┄┄┄┄┄┄

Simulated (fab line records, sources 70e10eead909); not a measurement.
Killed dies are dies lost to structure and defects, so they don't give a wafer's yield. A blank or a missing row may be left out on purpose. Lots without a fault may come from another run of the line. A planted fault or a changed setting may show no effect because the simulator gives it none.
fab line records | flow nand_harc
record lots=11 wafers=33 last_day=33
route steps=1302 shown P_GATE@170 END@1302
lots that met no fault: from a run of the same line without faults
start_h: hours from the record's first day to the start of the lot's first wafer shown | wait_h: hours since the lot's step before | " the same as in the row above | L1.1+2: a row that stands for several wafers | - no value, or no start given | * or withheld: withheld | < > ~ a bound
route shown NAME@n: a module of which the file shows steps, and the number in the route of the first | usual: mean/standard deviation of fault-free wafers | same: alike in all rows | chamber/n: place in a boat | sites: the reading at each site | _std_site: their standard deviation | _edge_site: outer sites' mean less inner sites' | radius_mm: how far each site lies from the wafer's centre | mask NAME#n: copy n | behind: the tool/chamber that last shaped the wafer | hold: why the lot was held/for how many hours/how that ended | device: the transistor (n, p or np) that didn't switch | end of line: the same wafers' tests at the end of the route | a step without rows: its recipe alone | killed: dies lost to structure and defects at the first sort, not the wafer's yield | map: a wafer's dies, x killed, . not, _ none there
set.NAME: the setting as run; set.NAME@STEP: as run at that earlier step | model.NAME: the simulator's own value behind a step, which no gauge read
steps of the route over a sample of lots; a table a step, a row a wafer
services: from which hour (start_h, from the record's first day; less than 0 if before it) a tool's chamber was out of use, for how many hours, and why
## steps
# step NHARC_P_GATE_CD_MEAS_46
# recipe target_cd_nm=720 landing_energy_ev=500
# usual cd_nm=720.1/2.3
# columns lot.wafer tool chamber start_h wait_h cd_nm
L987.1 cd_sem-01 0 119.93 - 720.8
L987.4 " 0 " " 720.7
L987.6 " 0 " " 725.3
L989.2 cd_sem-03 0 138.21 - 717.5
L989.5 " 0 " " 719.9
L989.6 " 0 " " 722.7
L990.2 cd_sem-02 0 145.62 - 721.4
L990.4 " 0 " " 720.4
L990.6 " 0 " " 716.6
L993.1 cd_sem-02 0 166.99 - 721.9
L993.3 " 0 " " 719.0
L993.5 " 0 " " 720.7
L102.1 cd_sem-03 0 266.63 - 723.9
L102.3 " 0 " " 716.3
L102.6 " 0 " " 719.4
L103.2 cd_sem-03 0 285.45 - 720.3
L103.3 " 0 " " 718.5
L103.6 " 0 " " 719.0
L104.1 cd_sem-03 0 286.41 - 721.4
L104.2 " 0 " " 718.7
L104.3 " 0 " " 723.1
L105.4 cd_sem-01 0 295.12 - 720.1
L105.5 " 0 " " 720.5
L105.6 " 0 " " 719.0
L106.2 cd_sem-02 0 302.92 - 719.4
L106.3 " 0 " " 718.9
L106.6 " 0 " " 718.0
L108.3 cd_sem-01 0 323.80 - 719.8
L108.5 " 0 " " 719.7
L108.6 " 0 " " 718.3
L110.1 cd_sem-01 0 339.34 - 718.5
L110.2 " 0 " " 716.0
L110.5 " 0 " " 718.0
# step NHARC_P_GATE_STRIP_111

┄┄┄┄┄┄

## REQUIRED ACTION
Give again, exactly as written, every line from the first one above through the line that has "fab line records | flow nand_harc" in it.

## EXERCISE RESULT
Simulated (fab line records, sources 70e10eead909); not a measurement.
Killed dies are dies lost to structure and defects, so they don't give a wafer's yield. A blank or a missing row may be left out on purpose. Lots without a fault may come from another run of the line. A planted fault or a changed setting may show no effect because the simulator gives it none.
fab line records | flow nand_harc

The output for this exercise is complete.